• [Exercise]
Your response should consist of every line below, reproduced without alteration.

(Beginning of Given data)
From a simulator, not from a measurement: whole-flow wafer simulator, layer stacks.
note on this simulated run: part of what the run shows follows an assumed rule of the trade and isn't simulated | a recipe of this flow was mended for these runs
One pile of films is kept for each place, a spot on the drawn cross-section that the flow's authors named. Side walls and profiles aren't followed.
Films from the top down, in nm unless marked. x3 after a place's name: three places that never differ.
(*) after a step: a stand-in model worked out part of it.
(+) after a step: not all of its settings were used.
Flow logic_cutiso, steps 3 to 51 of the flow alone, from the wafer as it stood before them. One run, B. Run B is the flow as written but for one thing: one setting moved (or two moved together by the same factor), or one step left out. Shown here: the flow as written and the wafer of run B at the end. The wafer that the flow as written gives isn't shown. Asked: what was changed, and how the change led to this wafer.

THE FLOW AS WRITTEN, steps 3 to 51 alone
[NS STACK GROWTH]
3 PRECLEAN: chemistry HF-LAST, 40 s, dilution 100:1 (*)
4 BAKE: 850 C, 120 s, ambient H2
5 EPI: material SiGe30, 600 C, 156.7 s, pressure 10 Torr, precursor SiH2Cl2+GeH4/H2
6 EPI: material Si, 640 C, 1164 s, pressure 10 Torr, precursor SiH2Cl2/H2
(End of Given data)

• [Exercise result]
From a simulator, not from a measurement: whole-flow wafer simulator, layer stacks.
note on this simulated run: part of what the run shows follows an assumed rule of the trade and isn't simulated | a recipe of this flow was mended for these runs
One pile of films is kept for each place, a spot on the drawn cross-section that the flow's authors named. Side walls and profiles aren't followed.
Films from the top down, in nm unless marked. x3 after a place's name: three places that never differ.
(*) after a step: a stand-in model worked out part of it.
(+) after a step: not all of its settings were used.
Flow logic_cutiso, steps 3 to 51 of the flow alone, from the wafer as it stood before them. One run, B. Run B is the flow as written but for one thing: one setting moved (or two moved together by the same factor), or one step left out. Shown here: the flow as written and the wafer of run B at the end. The wafer that the flow as written gives isn't shown. Asked: what was changed, and how the change led to this wafer.

THE FLOW AS WRITTEN, steps 3 to 51 alone
[NS STACK GROWTH]
3 PRECLEAN: chemistry HF-LAST, 40 s, dilution 100:1 (*)
4 BAKE: 850 C, 120 s, ambient H2
5 EPI: material SiGe30, 600 C, 156.7 s, pressure 10 Torr, precursor SiH2Cl2+GeH4/H2
6 EPI: material Si, 640 C, 1164 s, pressure 10 Torr, precursor SiH2Cl2/H2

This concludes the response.